:: Exercise ::
Return all the entries. Match them word for word.

- - - - - - -

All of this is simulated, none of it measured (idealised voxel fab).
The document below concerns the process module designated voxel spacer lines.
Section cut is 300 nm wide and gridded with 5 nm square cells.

- - - - - - -

:: Worked solution ::
All of this is simulated, none of it measured (idealised voxel fab).
The document below concerns the process module designated voxel spacer lines.
Section cut is 300 nm wide and gridded with 5 nm square cells.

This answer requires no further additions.